WORK INSTRUCTION
Take the material below and restate it word for word, stopping after the line in which "thickness_nm: mean film" occurs.

#### DATA SUPPLIED
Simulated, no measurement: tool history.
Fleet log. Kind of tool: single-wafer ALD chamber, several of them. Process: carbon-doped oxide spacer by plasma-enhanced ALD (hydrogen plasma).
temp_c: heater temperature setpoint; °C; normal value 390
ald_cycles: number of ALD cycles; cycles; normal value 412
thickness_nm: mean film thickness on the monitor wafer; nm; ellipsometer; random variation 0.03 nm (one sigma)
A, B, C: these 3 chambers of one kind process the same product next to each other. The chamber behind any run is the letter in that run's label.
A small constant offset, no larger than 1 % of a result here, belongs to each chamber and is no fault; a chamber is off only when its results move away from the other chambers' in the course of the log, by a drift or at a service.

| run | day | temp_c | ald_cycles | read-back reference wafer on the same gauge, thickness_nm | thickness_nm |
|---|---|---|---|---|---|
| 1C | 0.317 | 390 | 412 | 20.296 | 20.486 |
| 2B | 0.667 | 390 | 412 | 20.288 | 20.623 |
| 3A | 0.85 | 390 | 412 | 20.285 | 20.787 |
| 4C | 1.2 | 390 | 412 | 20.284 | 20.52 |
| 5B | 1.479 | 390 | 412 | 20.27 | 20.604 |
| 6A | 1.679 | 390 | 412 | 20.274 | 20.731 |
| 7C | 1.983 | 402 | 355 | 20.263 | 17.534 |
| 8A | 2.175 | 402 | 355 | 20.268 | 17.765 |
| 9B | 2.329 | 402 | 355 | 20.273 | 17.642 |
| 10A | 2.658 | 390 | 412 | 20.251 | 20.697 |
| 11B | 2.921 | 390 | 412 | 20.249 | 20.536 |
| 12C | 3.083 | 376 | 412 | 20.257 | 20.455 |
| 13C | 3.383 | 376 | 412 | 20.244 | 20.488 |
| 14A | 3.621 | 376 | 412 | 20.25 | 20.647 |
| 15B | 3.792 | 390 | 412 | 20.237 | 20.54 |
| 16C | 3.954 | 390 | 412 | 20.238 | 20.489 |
########

WORKED SOLUTION
Simulated, no measurement: tool history.
Fleet log. Kind of tool: single-wafer ALD chamber, several of them. Process: carbon-doped oxide spacer by plasma-enhanced ALD (hydrogen plasma).
temp_c: heater temperature setpoint; °C; normal value 390
ald_cycles: number of ALD cycles; cycles; normal value 412
thickness_nm: mean film thickness on the monitor wafer; nm; ellipsometer; random variation 0.03 nm (one sigma)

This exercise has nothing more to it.